Exercise =>
After reading the entries below, copy word for word the lines from the first through the line containing "run 6 hour=235.1", and stop there.

Data listing =>
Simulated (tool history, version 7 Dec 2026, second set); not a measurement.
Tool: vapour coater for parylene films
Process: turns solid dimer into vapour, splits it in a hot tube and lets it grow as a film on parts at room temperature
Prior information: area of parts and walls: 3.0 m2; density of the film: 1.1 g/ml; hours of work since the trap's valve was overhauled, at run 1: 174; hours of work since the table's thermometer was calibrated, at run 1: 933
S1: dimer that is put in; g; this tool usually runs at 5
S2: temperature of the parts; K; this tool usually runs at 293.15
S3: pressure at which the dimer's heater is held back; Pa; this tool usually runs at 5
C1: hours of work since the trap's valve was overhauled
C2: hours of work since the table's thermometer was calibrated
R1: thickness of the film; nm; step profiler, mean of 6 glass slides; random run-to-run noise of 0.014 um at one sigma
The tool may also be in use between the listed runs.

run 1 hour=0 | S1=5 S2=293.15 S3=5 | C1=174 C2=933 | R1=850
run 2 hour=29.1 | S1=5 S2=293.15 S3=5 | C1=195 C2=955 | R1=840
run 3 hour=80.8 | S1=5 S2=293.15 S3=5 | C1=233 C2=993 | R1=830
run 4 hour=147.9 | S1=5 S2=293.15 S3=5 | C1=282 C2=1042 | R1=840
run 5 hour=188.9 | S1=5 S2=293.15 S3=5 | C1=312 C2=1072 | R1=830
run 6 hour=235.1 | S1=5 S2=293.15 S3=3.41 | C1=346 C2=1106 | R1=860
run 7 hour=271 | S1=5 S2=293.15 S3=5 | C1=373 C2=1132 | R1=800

Written reply =>
Simulated (tool history, version 7 Dec 2026, second set); not a measurement.
Tool: vapour coater for parylene films
Process: turns solid dimer into vapour, splits it in a hot tube and lets it grow as a film on parts at room temperature
Prior information: area of parts and walls: 3.0 m2; density of the film: 1.1 g/ml; hours of work since the trap's valve was overhauled, at run 1: 174; hours of work since the table's thermometer was calibrated, at run 1: 933
S1: dimer that is put in; g; this tool usually runs at 5
S2: temperature of the parts; K; this tool usually runs at 293.15
S3: pressure at which the dimer's heater is held back; Pa; this tool usually runs at 5
C1: hours of work since the trap's valve was overhauled
C2: hours of work since the table's thermometer was calibrated
R1: thickness of the film; nm; step profiler, mean of 6 glass slides; random run-to-run noise of 0.014 um at one sigma
The tool may also be in use between the listed runs.

run 1 hour=0 | S1=5 S2=293.15 S3=5 | C1=174 C2=933 | R1=850
run 2 hour=29.1 | S1=5 S2=293.15 S3=5 | C1=195 C2=955 | R1=840
run 3 hour=80.8 | S1=5 S2=293.15 S3=5 | C1=233 C2=993 | R1=830
run 4 hour=147.9 | S1=5 S2=293.15 S3=5 | C1=282 C2=1042 | R1=840
run 5 hour=188.9 | S1=5 S2=293.15 S3=5 | C1=312 C2=1072 | R1=830
run 6 hour=235.1 | S1=5 S2=293.15 S3=3.41 | C1=346 C2=1106 | R1=860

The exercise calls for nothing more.